#### [Extracted records]
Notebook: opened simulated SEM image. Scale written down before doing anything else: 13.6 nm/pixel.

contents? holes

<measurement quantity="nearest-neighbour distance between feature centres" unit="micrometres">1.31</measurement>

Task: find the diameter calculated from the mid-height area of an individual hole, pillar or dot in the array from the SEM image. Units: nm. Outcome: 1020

#### [Task item]
Every line of the material is to be set down again verbatim.

#### [Task output]
Notebook: opened simulated SEM image. Scale written down before doing anything else: 13.6 nm/pixel.

contents? holes

<measurement quantity="nearest-neighbour distance between feature centres" unit="micrometres">1.31</measurement>

Task: find the diameter calculated from the mid-height area of an individual hole, pillar or dot in the array from the SEM image. Units: nm. Outcome: 1020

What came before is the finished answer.